_Stored data_
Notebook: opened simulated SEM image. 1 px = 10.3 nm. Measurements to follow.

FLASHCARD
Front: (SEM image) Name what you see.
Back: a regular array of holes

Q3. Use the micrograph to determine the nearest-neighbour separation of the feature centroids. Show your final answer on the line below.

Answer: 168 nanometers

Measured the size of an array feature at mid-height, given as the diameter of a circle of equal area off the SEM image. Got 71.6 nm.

_Required action_
Write out the listing again. Keep every character the same.

_Worked solution_
Notebook: opened simulated SEM image. 1 px = 10.3 nm. Measurements to follow.

FLASHCARD
Front: (SEM image) Name what you see.
Back: a regular array of holes

Q3. Use the micrograph to determine the nearest-neighbour separation of the feature centroids. Show your final answer on the line below.

Answer: 168 nanometers

Measured the size of an array feature at mid-height, given as the diameter of a circle of equal area off the SEM image. Got 71.6 nm.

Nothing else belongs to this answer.